**BRIEF:**
Using the listing below, set down exactly the lines starting at the line that contains "note on this" and ending at the line that contains "[D1 BONDPAD]", both included, and no others.

——————
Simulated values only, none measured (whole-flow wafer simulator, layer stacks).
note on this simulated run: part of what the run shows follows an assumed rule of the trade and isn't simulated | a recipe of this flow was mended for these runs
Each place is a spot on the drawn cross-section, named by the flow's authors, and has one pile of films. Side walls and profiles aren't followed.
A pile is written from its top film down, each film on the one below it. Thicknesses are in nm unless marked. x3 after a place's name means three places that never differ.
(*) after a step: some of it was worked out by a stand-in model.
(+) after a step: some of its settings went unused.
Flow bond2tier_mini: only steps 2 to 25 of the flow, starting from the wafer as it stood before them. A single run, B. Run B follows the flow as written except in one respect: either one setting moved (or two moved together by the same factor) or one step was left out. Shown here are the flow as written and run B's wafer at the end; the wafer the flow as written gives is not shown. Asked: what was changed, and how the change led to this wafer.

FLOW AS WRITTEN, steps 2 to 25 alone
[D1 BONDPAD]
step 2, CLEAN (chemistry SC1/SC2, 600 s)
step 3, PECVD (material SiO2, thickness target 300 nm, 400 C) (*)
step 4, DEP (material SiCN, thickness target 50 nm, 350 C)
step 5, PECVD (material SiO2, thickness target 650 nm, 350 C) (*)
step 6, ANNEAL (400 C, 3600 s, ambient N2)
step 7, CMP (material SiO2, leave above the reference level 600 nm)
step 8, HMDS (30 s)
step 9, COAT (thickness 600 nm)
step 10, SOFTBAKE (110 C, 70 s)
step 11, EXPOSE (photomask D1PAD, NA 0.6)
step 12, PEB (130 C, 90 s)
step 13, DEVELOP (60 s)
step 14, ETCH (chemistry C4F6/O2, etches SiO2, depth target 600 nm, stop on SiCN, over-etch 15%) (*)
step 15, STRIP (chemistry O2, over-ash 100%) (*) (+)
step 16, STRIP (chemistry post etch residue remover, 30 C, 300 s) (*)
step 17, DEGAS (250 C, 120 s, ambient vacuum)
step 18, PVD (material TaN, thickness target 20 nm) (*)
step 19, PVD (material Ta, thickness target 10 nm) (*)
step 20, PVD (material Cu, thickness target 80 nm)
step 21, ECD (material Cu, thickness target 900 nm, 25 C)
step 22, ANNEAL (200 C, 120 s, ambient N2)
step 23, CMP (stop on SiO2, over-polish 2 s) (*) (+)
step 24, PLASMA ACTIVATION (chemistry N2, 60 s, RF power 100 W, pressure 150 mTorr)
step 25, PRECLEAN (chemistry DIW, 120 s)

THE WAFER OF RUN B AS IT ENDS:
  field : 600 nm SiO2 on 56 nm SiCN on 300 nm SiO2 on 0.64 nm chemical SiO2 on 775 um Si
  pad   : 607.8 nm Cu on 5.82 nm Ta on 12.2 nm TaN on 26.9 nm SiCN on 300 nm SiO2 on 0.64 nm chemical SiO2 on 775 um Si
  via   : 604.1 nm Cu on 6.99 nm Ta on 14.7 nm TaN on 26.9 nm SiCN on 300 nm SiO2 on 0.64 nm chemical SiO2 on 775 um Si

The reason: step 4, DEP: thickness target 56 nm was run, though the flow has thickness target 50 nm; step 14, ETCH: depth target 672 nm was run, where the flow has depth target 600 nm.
——————

**EXERCISE SOLUTION:**
note on this simulated run: part of what the run shows follows an assumed rule of the trade and isn't simulated | a recipe of this flow was mended for these runs
Each place is a spot on the drawn cross-section, named by the flow's authors, and has one pile of films. Side walls and profiles aren't followed.
A pile is written from its top film down, each film on the one below it. Thicknesses are in nm unless marked. x3 after a place's name means three places that never differ.
(*) after a step: some of it was worked out by a stand-in model.
(+) after a step: some of its settings went unused.
Flow bond2tier_mini: only steps 2 to 25 of the flow, starting from the wafer as it stood before them. A single run, B. Run B follows the flow as written except in one respect: either one setting moved (or two moved together by the same factor) or one step was left out. Shown here are the flow as written and run B's wafer at the end; the wafer the flow as written gives is not shown. Asked: what was changed, and how the change led to this wafer.

FLOW AS WRITTEN, steps 2 to 25 alone
[D1 BONDPAD]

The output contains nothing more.